Assignment: Your job is to copy all the entries precisely as they stand.

*** Data extract ***

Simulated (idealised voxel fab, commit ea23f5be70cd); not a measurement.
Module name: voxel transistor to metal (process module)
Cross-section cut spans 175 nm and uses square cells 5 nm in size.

*** End of Data extract ***

Written response:
Simulated (idealised voxel fab, commit ea23f5be70cd); not a measurement.
Module name: voxel transistor to metal (process module)
Cross-section cut spans 175 nm and uses square cells 5 nm in size.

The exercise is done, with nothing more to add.